====== Data

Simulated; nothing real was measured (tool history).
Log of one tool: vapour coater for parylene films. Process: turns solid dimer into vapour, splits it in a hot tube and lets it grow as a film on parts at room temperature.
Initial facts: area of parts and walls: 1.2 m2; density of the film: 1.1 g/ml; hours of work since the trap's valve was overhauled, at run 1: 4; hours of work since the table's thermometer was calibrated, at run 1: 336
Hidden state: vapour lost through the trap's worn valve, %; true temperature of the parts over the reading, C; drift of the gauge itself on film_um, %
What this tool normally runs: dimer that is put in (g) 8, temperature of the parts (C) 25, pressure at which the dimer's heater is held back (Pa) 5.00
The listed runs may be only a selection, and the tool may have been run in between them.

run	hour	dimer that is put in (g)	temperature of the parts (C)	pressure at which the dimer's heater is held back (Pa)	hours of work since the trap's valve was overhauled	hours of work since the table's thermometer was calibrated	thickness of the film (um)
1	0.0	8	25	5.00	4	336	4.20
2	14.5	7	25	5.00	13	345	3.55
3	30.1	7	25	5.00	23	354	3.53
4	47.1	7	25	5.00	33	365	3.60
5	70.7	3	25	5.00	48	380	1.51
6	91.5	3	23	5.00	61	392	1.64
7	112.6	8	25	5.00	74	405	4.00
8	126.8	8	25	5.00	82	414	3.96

============

_Task item_
Output each line of the entries exactly, so that nothing is lost.

_Exercise solution_
Simulated; nothing real was measured (tool history).
Log of one tool: vapour coater for parylene films. Process: turns solid dimer into vapour, splits it in a hot tube and lets it grow as a film on parts at room temperature.
Initial facts: area of parts and walls: 1.2 m2; density of the film: 1.1 g/ml; hours of work since the trap's valve was overhauled, at run 1: 4; hours of work since the table's thermometer was calibrated, at run 1: 336
Hidden state: vapour lost through the trap's worn valve, %; true temperature of the parts over the reading, C; drift of the gauge itself on film_um, %
What this tool normally runs: dimer that is put in (g) 8, temperature of the parts (C) 25, pressure at which the dimer's heater is held back (Pa) 5.00
The listed runs may be only a selection, and the tool may have been run in between them.

run	hour	dimer that is put in (g)	temperature of the parts (C)	pressure at which the dimer's heater is held back (Pa)	hours of work since the trap's valve was overhauled	hours of work since the table's thermometer was calibrated	thickness of the film (um)
1	0.0	8	25	5.00	4	336	4.20
2	14.5	7	25	5.00	13	345	3.55
3	30.1	7	25	5.00	23	354	3.53
4	47.1	7	25	5.00	33	365	3.60
5	70.7	3	25	5.00	48	380	1.51
6	91.5	3	23	5.00	61	392	1.64
7	112.6	8	25	5.00	74	405	4.00
8	126.8	8	25	5.00	82	414	3.96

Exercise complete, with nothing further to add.